Dataset excerpts –
※
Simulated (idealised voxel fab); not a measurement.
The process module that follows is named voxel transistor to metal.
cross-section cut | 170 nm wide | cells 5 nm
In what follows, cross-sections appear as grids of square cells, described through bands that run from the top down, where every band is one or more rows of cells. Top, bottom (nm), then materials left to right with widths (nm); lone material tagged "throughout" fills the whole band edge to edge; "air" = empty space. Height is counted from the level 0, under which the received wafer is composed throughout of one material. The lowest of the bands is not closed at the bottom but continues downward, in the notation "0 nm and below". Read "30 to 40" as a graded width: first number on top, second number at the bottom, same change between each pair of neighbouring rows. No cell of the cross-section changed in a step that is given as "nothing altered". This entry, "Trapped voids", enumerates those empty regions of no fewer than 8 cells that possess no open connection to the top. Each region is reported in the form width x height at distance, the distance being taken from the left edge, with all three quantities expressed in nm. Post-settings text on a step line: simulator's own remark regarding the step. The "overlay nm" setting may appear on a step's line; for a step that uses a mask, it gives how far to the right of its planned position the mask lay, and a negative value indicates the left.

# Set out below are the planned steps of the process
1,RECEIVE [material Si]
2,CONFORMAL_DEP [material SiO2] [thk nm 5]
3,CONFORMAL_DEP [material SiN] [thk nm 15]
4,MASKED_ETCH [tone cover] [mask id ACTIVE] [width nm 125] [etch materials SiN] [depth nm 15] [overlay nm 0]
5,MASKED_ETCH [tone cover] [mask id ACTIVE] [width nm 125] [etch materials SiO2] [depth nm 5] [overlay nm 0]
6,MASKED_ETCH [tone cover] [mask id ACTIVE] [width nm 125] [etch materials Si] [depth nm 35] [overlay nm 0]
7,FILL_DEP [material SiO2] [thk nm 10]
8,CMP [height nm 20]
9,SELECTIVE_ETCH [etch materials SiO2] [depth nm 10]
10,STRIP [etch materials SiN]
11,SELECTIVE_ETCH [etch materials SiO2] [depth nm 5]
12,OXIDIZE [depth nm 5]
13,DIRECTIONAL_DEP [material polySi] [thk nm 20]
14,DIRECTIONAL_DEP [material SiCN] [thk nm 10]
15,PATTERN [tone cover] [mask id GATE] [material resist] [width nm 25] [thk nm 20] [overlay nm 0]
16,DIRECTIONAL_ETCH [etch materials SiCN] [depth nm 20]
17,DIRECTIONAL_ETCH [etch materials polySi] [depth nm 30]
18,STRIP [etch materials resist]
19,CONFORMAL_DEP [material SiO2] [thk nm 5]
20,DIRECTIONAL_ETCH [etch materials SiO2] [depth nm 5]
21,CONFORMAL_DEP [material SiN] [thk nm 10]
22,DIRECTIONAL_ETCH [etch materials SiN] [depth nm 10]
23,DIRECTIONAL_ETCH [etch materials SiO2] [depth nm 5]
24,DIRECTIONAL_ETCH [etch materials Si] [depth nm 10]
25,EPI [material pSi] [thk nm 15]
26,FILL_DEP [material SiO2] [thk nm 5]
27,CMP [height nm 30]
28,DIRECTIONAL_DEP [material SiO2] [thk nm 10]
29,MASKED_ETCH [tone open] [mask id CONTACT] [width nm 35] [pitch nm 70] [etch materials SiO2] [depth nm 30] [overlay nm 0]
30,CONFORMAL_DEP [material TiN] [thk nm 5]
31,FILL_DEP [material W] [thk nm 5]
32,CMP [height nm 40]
※

Required action – Give again, word for word, every line of the listing above from the one with "6,MASKED_ETCH [tone cover]" to the one with "14,DIRECTIONAL_DEP [material SiCN]", both inclusive, and nothing beyond them.

Task result –
6,MASKED_ETCH [tone cover] [mask id ACTIVE] [width nm 125] [etch materials Si] [depth nm 35] [overlay nm 0]
7,FILL_DEP [material SiO2] [thk nm 10]
8,CMP [height nm 20]
9,SELECTIVE_ETCH [etch materials SiO2] [depth nm 10]
10,STRIP [etch materials SiN]
11,SELECTIVE_ETCH [etch materials SiO2] [depth nm 5]
12,OXIDIZE [depth nm 5]
13,DIRECTIONAL_DEP [material polySi] [thk nm 20]
14,DIRECTIONAL_DEP [material SiCN] [thk nm 10]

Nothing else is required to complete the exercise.